====== Data excerpts ======

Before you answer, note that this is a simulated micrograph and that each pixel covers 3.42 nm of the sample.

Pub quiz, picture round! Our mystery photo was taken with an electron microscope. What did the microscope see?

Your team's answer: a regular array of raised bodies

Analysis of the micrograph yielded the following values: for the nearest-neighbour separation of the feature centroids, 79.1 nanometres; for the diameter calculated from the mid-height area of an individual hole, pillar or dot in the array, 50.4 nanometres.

======

Work order
Output the first line of the entries above and every line after it, exactly as written, ending with the line that contains "Your team's answer: a".

Your response
Before you answer, note that this is a simulated micrograph and that each pixel covers 3.42 nm of the sample.

Pub quiz, picture round! Our mystery photo was taken with an electron microscope. What did the microscope see?

Your team's answer: a regular array of raised bodies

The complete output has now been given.